§ DATA EXTRACT:
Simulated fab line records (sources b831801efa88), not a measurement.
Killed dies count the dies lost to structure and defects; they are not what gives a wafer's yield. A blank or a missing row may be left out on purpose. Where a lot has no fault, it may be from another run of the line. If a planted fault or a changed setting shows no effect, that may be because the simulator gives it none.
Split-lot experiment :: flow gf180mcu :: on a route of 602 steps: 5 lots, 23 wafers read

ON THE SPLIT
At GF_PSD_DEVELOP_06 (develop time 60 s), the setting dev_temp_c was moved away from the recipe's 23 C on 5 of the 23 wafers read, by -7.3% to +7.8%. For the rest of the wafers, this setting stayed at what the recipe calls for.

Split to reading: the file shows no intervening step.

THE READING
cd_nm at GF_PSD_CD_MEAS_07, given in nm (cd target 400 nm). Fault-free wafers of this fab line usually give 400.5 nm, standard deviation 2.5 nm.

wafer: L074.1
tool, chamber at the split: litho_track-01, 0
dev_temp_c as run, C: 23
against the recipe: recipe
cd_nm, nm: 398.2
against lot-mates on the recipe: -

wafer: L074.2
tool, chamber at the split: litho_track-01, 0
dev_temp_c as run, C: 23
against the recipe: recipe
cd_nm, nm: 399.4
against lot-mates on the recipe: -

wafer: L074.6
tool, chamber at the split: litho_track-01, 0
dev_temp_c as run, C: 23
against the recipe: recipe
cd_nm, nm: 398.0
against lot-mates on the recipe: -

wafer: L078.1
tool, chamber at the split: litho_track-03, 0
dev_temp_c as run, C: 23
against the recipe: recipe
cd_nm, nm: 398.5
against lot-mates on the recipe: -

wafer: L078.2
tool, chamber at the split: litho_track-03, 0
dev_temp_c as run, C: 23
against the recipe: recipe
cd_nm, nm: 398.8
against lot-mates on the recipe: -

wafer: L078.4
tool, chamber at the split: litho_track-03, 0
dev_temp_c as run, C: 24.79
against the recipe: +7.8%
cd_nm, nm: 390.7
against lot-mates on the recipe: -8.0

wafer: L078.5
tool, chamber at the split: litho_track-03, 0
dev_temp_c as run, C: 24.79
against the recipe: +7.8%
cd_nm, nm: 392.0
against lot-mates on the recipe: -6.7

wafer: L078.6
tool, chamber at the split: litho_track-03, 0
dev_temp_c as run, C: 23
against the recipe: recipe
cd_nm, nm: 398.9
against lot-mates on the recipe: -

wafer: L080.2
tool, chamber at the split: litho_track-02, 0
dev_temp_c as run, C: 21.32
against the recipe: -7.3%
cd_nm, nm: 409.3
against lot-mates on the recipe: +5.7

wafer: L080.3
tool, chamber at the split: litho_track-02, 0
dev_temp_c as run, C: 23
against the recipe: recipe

§ ACTION ITEM:
Would you output, from the records above, exactly the run of lines that starts at the line containing "cd_nm, nm: 392.0" and ends at the line containing "cd_nm, nm: 409.3", and only that run?

§ RESULT:
cd_nm, nm: 392.0
against lot-mates on the recipe: -6.7

wafer: L078.6
tool, chamber at the split: litho_track-03, 0
dev_temp_c as run, C: 23
against the recipe: recipe
cd_nm, nm: 398.9
against lot-mates on the recipe: -

wafer: L080.2
tool, chamber at the split: litho_track-02, 0
dev_temp_c as run, C: 21.32
against the recipe: -7.3%
cd_nm, nm: 409.3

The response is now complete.